> _Data under study_:
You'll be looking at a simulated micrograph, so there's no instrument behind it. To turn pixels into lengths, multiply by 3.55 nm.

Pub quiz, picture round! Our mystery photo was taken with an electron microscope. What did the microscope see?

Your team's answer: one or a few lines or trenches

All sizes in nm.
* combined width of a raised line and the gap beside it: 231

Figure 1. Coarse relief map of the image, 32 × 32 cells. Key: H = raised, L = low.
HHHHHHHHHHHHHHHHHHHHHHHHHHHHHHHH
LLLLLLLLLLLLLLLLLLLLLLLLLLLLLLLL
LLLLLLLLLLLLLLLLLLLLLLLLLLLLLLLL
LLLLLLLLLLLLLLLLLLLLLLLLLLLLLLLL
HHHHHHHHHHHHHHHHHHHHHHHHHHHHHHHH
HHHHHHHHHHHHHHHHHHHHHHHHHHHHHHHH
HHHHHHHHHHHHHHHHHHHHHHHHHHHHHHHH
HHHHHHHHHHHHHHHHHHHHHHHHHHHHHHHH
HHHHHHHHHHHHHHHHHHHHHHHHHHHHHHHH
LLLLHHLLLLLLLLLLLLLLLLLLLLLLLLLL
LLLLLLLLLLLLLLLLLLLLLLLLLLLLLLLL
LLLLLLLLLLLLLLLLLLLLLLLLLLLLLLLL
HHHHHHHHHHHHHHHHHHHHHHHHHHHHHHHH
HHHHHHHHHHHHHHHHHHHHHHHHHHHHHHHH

> _Work request_: Emit the records above again, exactly, with no line skipped.

> _Task output_:
You'll be looking at a simulated micrograph, so there's no instrument behind it. To turn pixels into lengths, multiply by 3.55 nm.

Pub quiz, picture round! Our mystery photo was taken with an electron microscope. What did the microscope see?

Your team's answer: one or a few lines or trenches

All sizes in nm.
* combined width of a raised line and the gap beside it: 231

Figure 1. Coarse relief map of the image, 32 × 32 cells. Key: H = raised, L = low.
HHHHHHHHHHHHHHHHHHHHHHHHHHHHHHHH
LLLLLLLLLLLLLLLLLLLLLLLLLLLLLLLL
LLLLLLLLLLLLLLLLLLLLLLLLLLLLLLLL
LLLLLLLLLLLLLLLLLLLLLLLLLLLLLLLL
HHHHHHHHHHHHHHHHHHHHHHHHHHHHHHHH
HHHHHHHHHHHHHHHHHHHHHHHHHHHHHHHH
HHHHHHHHHHHHHHHHHHHHHHHHHHHHHHHH
HHHHHHHHHHHHHHHHHHHHHHHHHHHHHHHH
HHHHHHHHHHHHHHHHHHHHHHHHHHHHHHHH
LLLLHHLLLLLLLLLLLLLLLLLLLLLLLLLL
LLLLLLLLLLLLLLLLLLLLLLLLLLLLLLLL
LLLLLLLLLLLLLLLLLLLLLLLLLLLLLLLL
HHHHHHHHHHHHHHHHHHHHHHHHHHHHHHHH
HHHHHHHHHHHHHHHHHHHHHHHHHHHHHHHH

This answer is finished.